Exercise >>
Range to reproduce from the entries below: the line with "L232.2 | 6.2", the line with "L232.3 | 6.0", and every line in between. Give them exactly and give nothing else.

Record excerpts >>
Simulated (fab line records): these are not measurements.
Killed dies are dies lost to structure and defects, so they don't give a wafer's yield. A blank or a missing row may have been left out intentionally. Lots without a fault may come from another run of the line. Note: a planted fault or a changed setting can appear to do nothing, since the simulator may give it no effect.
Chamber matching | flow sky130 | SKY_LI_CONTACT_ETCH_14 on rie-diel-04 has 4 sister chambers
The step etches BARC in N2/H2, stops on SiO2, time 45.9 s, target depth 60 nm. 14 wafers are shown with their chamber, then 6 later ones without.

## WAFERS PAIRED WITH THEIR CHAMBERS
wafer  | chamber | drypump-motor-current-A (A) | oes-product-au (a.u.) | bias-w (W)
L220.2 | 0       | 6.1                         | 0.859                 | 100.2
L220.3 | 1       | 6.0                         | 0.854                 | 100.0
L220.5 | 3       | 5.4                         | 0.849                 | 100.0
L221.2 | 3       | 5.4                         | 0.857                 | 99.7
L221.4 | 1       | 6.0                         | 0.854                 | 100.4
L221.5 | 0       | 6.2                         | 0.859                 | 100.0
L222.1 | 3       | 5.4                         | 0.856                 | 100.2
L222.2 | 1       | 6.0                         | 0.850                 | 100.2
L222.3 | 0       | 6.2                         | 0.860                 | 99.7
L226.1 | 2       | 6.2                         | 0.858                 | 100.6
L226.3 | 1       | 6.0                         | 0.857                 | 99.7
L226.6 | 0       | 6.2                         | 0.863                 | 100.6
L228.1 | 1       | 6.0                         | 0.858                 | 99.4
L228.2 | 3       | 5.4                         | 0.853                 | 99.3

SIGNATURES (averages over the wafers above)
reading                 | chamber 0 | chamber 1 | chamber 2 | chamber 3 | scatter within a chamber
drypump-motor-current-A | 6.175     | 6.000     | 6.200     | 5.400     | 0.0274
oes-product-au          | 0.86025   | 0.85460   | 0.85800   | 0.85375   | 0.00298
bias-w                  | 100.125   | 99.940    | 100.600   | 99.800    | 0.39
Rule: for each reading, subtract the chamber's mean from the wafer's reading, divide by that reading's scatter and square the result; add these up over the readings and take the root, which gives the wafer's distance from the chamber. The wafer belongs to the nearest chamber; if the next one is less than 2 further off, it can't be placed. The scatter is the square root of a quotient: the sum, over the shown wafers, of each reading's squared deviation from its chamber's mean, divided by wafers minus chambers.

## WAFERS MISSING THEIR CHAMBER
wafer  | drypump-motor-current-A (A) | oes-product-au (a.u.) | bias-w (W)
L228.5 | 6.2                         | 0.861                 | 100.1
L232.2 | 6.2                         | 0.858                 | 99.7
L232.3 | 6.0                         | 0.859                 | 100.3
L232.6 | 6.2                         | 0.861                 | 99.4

Response area >>
L232.2 | 6.2                         | 0.858                 | 99.7
L232.3 | 6.0                         | 0.859                 | 100.3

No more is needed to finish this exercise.